········
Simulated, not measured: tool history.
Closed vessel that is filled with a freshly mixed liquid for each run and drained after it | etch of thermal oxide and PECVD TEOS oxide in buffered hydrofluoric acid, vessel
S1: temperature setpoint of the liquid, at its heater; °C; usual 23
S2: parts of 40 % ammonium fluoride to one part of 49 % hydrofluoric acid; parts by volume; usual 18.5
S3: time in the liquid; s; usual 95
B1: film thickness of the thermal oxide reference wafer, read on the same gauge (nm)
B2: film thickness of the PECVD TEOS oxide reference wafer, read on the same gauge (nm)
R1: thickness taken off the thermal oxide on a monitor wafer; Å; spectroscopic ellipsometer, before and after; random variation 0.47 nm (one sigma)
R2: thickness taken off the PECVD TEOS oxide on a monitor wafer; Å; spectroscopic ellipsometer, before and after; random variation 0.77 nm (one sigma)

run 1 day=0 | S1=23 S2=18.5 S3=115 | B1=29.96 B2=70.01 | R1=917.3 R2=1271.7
········

EXERCISE: The lines above from the one with "B1: film thickness" through the one with "R1: thickness taken" are to be duplicated exactly, ends included, with nothing added.

EXERCISE OUTPUT:
B1: film thickness of the thermal oxide reference wafer, read on the same gauge (nm)
B2: film thickness of the PECVD TEOS oxide reference wafer, read on the same gauge (nm)
R1: thickness taken off the thermal oxide on a monitor wafer; Å; spectroscopic ellipsometer, before and after; random variation 0.47 nm (one sigma)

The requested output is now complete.